Requirement → Keep to one stretch of the data below, the lines from the one with "The tool's hidden" up to and including the one with "Only some runs", and return that stretch exactly.

-------- Entries shown

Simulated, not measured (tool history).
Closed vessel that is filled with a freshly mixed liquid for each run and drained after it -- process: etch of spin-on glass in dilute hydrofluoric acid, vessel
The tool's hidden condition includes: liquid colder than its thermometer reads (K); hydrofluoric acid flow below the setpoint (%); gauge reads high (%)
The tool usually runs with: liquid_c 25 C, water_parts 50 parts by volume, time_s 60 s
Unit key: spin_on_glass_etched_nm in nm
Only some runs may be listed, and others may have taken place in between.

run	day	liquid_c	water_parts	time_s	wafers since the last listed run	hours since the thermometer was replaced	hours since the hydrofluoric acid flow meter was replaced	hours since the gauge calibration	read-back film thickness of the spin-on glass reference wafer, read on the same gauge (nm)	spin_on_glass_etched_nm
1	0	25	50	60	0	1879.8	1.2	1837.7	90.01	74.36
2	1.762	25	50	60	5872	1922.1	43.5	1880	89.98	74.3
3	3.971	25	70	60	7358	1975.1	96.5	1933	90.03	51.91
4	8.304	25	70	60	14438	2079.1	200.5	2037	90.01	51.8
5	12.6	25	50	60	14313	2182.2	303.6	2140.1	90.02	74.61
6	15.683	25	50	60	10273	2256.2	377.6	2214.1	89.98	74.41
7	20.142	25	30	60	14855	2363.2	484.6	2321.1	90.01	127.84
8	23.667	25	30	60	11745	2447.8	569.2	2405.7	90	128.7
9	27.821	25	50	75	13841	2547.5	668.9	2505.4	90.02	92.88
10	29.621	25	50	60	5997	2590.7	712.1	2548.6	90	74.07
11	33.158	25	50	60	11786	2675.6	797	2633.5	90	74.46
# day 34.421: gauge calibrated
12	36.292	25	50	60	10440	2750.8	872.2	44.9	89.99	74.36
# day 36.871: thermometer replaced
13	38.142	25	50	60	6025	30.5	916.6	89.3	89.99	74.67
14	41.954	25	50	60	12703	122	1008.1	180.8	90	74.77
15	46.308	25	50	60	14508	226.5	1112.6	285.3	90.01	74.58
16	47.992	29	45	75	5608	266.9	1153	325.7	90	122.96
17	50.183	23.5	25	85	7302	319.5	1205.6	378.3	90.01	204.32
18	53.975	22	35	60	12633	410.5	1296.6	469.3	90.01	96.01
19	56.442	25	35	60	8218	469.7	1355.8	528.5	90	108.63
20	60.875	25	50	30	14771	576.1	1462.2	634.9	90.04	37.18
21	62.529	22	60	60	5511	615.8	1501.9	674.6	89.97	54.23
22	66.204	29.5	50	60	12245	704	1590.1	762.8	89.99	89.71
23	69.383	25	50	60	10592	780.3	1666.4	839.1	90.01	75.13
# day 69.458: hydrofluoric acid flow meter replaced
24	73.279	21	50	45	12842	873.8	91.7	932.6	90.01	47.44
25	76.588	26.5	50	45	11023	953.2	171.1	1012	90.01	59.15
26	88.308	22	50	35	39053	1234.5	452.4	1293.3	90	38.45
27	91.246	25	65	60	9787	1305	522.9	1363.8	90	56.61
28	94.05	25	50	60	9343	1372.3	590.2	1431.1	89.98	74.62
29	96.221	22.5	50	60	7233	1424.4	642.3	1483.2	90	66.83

----------------

Written solution →
The tool's hidden condition includes: liquid colder than its thermometer reads (K); hydrofluoric acid flow below the setpoint (%); gauge reads high (%)
The tool usually runs with: liquid_c 25 C, water_parts 50 parts by volume, time_s 60 s
Unit key: spin_on_glass_etched_nm in nm
Only some runs may be listed, and others may have taken place in between.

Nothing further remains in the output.